**********
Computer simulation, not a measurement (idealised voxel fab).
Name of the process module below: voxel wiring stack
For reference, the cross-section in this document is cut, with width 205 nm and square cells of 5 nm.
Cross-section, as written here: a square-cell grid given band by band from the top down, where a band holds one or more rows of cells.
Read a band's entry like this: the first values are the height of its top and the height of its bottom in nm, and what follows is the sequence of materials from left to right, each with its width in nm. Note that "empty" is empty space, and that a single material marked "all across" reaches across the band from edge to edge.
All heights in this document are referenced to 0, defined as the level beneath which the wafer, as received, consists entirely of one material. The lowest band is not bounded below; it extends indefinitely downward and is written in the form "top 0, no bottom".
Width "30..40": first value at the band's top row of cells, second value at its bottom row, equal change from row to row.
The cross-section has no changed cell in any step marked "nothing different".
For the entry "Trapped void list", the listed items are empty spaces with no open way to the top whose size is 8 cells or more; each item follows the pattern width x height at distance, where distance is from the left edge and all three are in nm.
**********

• **Task item**
Write out exactly the lines above between the line with "All heights in" and the line with "The cross-section has", inclusive, and nothing beyond them.

• **Result**
All heights in this document are referenced to 0, defined as the level beneath which the wafer, as received, consists entirely of one material. The lowest band is not bounded below; it extends indefinitely downward and is written in the form "top 0, no bottom".
Width "30..40": first value at the band's top row of cells, second value at its bottom row, equal change from row to row.
The cross-section has no changed cell in any step marked "nothing different".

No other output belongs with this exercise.